**STORED DATA**
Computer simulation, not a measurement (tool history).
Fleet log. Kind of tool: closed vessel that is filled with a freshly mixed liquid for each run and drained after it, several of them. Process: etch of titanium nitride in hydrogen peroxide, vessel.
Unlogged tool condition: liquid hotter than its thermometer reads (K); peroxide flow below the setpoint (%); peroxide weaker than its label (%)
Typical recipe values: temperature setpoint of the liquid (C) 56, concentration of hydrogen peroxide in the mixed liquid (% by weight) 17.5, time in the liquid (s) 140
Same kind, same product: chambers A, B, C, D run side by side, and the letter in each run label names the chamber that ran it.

**ASSIGNED TASK**
The records above need to be duplicated. Keep every word unchanged.

**TASK SOLUTION**
Computer simulation, not a measurement (tool history).
Fleet log. Kind of tool: closed vessel that is filled with a freshly mixed liquid for each run and drained after it, several of them. Process: etch of titanium nitride in hydrogen peroxide, vessel.
Unlogged tool condition: liquid hotter than its thermometer reads (K); peroxide flow below the setpoint (%); peroxide weaker than its label (%)
Typical recipe values: temperature setpoint of the liquid (C) 56, concentration of hydrogen peroxide in the mixed liquid (% by weight) 17.5, time in the liquid (s) 140
Same kind, same product: chambers A, B, C, D run side by side, and the letter in each run label names the chamber that ran it.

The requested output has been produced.